— Assignment —
Only the lines from the beginning of the data below through the line that contains "Run 7, hour" should be repeated, exactly as written.

Entries shown Start Marker

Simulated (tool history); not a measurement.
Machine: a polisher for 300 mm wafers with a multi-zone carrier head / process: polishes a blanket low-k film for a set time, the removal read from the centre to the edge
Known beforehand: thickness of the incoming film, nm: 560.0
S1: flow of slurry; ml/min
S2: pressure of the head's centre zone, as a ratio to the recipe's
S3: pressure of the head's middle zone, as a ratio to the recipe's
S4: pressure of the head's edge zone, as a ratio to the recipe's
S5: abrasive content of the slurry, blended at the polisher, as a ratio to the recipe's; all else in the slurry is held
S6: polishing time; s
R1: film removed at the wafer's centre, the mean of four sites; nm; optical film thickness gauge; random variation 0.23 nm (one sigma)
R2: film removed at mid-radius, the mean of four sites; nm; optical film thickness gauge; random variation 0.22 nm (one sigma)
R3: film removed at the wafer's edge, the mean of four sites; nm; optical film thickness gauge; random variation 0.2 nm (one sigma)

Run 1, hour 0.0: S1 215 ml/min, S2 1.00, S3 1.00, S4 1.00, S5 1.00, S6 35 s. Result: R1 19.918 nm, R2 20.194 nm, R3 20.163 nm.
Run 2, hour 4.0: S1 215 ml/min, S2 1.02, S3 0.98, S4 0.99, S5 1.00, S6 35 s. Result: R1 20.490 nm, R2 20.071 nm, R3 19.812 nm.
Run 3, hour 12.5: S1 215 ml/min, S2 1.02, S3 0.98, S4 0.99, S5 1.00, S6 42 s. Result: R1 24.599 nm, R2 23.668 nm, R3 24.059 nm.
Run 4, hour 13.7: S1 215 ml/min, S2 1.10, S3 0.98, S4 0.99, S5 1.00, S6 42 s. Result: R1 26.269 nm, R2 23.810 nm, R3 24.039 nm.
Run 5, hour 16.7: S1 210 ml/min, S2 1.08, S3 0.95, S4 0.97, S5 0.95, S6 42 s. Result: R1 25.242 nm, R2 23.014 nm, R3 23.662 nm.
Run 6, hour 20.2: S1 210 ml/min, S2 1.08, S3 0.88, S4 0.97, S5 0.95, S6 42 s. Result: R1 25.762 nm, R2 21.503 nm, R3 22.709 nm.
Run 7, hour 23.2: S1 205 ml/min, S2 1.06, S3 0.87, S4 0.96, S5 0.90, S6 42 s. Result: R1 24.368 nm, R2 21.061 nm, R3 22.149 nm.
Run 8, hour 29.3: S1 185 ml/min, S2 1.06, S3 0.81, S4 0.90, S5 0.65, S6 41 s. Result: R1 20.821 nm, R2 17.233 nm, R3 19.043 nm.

Entries shown End Marker

— Written solution —
Simulated (tool history); not a measurement.
Machine: a polisher for 300 mm wafers with a multi-zone carrier head / process: polishes a blanket low-k film for a set time, the removal read from the centre to the edge
Known beforehand: thickness of the incoming film, nm: 560.0
S1: flow of slurry; ml/min
S2: pressure of the head's centre zone, as a ratio to the recipe's
S3: pressure of the head's middle zone, as a ratio to the recipe's
S4: pressure of the head's edge zone, as a ratio to the recipe's
S5: abrasive content of the slurry, blended at the polisher, as a ratio to the recipe's; all else in the slurry is held
S6: polishing time; s
R1: film removed at the wafer's centre, the mean of four sites; nm; optical film thickness gauge; random variation 0.23 nm (one sigma)
R2: film removed at mid-radius, the mean of four sites; nm; optical film thickness gauge; random variation 0.22 nm (one sigma)
R3: film removed at the wafer's edge, the mean of four sites; nm; optical film thickness gauge; random variation 0.2 nm (one sigma)

Run 1, hour 0.0: S1 215 ml/min, S2 1.00, S3 1.00, S4 1.00, S5 1.00, S6 35 s. Result: R1 19.918 nm, R2 20.194 nm, R3 20.163 nm.
Run 2, hour 4.0: S1 215 ml/min, S2 1.02, S3 0.98, S4 0.99, S5 1.00, S6 35 s. Result: R1 20.490 nm, R2 20.071 nm, R3 19.812 nm.
Run 3, hour 12.5: S1 215 ml/min, S2 1.02, S3 0.98, S4 0.99, S5 1.00, S6 42 s. Result: R1 24.599 nm, R2 23.668 nm, R3 24.059 nm.
Run 4, hour 13.7: S1 215 ml/min, S2 1.10, S3 0.98, S4 0.99, S5 1.00, S6 42 s. Result: R1 26.269 nm, R2 23.810 nm, R3 24.039 nm.
Run 5, hour 16.7: S1 210 ml/min, S2 1.08, S3 0.95, S4 0.97, S5 0.95, S6 42 s. Result: R1 25.242 nm, R2 23.014 nm, R3 23.662 nm.
Run 6, hour 20.2: S1 210 ml/min, S2 1.08, S3 0.88, S4 0.97, S5 0.95, S6 42 s. Result: R1 25.762 nm, R2 21.503 nm, R3 22.709 nm.
Run 7, hour 23.2: S1 205 ml/min, S2 1.06, S3 0.87, S4 0.96, S5 0.90, S6 42 s. Result: R1 24.368 nm, R2 21.061 nm, R3 22.149 nm.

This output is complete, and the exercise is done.